◆ ◆ ◆ ◆ ◆

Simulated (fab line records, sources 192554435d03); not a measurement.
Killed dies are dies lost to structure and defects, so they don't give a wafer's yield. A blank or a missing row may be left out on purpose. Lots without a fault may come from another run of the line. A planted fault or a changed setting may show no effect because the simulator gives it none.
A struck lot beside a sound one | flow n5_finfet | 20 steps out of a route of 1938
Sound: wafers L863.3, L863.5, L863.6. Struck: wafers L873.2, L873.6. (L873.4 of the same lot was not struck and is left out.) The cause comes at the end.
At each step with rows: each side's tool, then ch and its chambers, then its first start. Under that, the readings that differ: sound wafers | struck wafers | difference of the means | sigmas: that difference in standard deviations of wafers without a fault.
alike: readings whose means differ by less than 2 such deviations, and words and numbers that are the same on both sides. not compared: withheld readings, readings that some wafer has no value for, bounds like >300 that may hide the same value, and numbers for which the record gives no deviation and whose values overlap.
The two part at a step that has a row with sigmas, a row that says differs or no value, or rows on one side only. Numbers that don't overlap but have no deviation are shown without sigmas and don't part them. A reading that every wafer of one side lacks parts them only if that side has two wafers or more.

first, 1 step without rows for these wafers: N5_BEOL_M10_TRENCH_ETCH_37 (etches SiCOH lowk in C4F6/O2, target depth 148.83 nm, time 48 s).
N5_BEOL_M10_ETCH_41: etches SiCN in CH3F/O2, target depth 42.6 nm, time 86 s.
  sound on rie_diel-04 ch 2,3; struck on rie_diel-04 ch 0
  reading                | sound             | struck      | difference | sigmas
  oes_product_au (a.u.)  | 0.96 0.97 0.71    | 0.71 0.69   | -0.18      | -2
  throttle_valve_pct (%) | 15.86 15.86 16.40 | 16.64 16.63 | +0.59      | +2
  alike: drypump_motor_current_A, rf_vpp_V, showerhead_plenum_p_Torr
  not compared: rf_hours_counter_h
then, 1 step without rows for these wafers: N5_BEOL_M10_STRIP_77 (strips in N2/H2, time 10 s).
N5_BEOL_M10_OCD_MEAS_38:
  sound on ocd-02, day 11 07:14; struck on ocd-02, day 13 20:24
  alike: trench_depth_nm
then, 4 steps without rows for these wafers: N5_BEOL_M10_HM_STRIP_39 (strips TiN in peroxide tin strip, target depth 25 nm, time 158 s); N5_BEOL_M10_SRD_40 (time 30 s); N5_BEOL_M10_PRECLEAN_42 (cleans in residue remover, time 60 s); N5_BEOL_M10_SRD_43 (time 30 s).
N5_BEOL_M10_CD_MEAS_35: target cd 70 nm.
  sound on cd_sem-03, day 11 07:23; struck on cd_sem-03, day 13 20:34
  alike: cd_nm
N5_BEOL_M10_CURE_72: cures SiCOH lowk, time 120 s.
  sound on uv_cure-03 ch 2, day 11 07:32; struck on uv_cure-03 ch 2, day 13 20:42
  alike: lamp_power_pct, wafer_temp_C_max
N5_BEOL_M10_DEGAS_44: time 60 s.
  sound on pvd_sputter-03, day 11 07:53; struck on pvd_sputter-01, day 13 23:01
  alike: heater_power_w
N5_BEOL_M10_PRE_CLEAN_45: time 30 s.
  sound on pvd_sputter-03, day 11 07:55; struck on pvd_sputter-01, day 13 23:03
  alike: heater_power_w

◆ ◆ ◆ ◆ ◆

§ Work task: Repeat exactly the lines of the listing above, from the one with "alike: trench_depth_nm" down to the one with "N5_BEOL_M10_DEGAS_44: time 60 s."; both of those lines belong in the range.

§ Exercise output:
  alike: trench_depth_nm
then, 4 steps without rows for these wafers: N5_BEOL_M10_HM_STRIP_39 (strips TiN in peroxide tin strip, target depth 25 nm, time 158 s); N5_BEOL_M10_SRD_40 (time 30 s); N5_BEOL_M10_PRECLEAN_42 (cleans in residue remover, time 60 s); N5_BEOL_M10_SRD_43 (time 30 s).
N5_BEOL_M10_CD_MEAS_35: target cd 70 nm.
  sound on cd_sem-03, day 11 07:23; struck on cd_sem-03, day 13 20:34
  alike: cd_nm
N5_BEOL_M10_CURE_72: cures SiCOH lowk, time 120 s.
  sound on uv_cure-03 ch 2, day 11 07:32; struck on uv_cure-03 ch 2, day 13 20:42
  alike: lamp_power_pct, wafer_temp_C_max
N5_BEOL_M10_DEGAS_44: time 60 s.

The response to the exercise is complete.